◆ Work request ◆
Reproduce the data below word for word.

#####

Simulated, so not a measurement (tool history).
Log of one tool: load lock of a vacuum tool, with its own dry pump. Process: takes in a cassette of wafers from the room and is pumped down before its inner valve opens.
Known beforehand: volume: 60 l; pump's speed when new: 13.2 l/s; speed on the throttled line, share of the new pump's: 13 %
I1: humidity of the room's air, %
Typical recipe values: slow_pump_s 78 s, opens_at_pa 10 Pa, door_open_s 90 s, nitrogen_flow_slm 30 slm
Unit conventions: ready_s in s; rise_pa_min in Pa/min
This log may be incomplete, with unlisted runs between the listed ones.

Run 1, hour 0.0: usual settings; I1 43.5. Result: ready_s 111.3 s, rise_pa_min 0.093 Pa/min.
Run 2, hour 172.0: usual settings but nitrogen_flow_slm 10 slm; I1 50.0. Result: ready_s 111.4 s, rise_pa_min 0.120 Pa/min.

#####

◆ Task output ◆
Simulated, so not a measurement (tool history).
Log of one tool: load lock of a vacuum tool, with its own dry pump. Process: takes in a cassette of wafers from the room and is pumped down before its inner valve opens.
Known beforehand: volume: 60 l; pump's speed when new: 13.2 l/s; speed on the throttled line, share of the new pump's: 13 %
I1: humidity of the room's air, %
Typical recipe values: slow_pump_s 78 s, opens_at_pa 10 Pa, door_open_s 90 s, nitrogen_flow_slm 30 slm
Unit conventions: ready_s in s; rise_pa_min in Pa/min
This log may be incomplete, with unlisted runs between the listed ones.

Run 1, hour 0.0: usual settings; I1 43.5. Result: ready_s 111.3 s, rise_pa_min 0.093 Pa/min.
Run 2, hour 172.0: usual settings but nitrogen_flow_slm 10 slm; I1 50.0. Result: ready_s 111.4 s, rise_pa_min 0.120 Pa/min.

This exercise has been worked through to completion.